WORK TASK ▸ Extract precisely the lines of the entries below, from the first line through the line containing "step 2, SPUTTER".

▼

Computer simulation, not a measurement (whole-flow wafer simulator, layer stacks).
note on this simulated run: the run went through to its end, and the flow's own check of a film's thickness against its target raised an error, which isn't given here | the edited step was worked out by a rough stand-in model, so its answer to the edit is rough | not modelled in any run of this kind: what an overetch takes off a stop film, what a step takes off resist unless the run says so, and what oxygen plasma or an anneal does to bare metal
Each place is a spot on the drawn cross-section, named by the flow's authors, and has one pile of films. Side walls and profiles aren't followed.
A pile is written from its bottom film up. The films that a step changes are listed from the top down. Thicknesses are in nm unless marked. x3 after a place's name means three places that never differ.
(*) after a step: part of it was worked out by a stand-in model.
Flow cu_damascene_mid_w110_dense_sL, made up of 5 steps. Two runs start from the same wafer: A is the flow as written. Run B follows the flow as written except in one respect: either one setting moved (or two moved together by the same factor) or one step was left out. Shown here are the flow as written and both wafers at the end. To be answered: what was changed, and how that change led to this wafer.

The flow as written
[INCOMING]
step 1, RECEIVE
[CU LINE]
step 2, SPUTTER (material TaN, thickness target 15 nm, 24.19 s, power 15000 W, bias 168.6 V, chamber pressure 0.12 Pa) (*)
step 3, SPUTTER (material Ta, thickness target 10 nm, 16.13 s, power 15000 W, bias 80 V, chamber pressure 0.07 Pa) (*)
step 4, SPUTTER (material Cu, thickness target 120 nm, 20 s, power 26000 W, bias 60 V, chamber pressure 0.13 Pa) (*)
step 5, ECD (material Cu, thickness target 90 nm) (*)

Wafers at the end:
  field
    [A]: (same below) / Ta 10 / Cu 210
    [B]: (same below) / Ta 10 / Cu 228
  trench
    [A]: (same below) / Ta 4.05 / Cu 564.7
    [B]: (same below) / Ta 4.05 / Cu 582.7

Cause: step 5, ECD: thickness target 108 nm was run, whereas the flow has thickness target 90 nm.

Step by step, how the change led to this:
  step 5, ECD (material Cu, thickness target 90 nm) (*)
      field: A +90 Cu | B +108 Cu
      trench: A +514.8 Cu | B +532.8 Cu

▲

TASK SOLUTION ▸
Computer simulation, not a measurement (whole-flow wafer simulator, layer stacks).
note on this simulated run: the run went through to its end, and the flow's own check of a film's thickness against its target raised an error, which isn't given here | the edited step was worked out by a rough stand-in model, so its answer to the edit is rough | not modelled in any run of this kind: what an overetch takes off a stop film, what a step takes off resist unless the run says so, and what oxygen plasma or an anneal does to bare metal
Each place is a spot on the drawn cross-section, named by the flow's authors, and has one pile of films. Side walls and profiles aren't followed.
A pile is written from its bottom film up. The films that a step changes are listed from the top down. Thicknesses are in nm unless marked. x3 after a place's name means three places that never differ.
(*) after a step: part of it was worked out by a stand-in model.
Flow cu_damascene_mid_w110_dense_sL, made up of 5 steps. Two runs start from the same wafer: A is the flow as written. Run B follows the flow as written except in one respect: either one setting moved (or two moved together by the same factor) or one step was left out. Shown here are the flow as written and both wafers at the end. To be answered: what was changed, and how that change led to this wafer.

The flow as written
[INCOMING]
step 1, RECEIVE
[CU LINE]
step 2, SPUTTER (material TaN, thickness target 15 nm, 24.19 s, power 15000 W, bias 168.6 V, chamber pressure 0.12 Pa) (*)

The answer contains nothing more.